Action item ->
Please set down every record exactly as it appears below.

Information ->
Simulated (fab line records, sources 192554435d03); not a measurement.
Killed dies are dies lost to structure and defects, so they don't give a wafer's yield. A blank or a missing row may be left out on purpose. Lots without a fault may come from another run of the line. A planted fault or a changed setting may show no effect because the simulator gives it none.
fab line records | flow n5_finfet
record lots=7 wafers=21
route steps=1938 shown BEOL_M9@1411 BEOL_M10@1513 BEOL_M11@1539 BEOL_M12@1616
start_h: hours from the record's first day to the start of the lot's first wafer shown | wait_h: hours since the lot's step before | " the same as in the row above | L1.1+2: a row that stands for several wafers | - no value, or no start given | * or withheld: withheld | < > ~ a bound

Written answer ->
Simulated (fab line records, sources 192554435d03); not a measurement.
Killed dies are dies lost to structure and defects, so they don't give a wafer's yield. A blank or a missing row may be left out on purpose. Lots without a fault may come from another run of the line. A planted fault or a changed setting may show no effect because the simulator gives it none.
fab line records | flow n5_finfet
record lots=7 wafers=21
route steps=1938 shown BEOL_M9@1411 BEOL_M10@1513 BEOL_M11@1539 BEOL_M12@1616
start_h: hours from the record's first day to the start of the lot's first wafer shown | wait_h: hours since the lot's step before | " the same as in the row above | L1.1+2: a row that stands for several wafers | - no value, or no start given | * or withheld: withheld | < > ~ a bound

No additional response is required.